Study material:
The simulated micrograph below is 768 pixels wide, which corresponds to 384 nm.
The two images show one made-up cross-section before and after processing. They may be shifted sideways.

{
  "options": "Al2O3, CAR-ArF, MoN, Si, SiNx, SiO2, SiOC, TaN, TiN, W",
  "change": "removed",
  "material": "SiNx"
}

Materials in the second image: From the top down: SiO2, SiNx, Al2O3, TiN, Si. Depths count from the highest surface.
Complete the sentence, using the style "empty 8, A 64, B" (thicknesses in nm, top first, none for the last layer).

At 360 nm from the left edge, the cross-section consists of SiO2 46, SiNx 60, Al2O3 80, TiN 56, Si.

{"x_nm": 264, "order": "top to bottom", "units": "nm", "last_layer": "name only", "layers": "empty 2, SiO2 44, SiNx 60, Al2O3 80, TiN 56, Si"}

Exercise: Of the entries listed above, reproduce only the lines starting at the line containing "Complete the sentence, using" and ending at the line containing "At 360 nm from". Include both, exactly as they stand.

Problem solution:
Complete the sentence, using the style "empty 8, A 64, B" (thicknesses in nm, top first, none for the last layer).

At 360 nm from the left edge, the cross-section consists of SiO2 46, SiNx 60, Al2O3 80, TiN 56, Si.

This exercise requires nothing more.